Work task: The entries below hold a line with "A: Saying what?" and a line with "All sizes in nm.". Return those lines and all that lie between them, exactly and only.

Data for analysis:
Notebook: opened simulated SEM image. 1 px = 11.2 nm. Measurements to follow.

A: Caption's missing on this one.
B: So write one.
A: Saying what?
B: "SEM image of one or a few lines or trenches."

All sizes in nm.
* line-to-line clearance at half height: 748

Your response:
A: Saying what?
B: "SEM image of one or a few lines or trenches."

All sizes in nm.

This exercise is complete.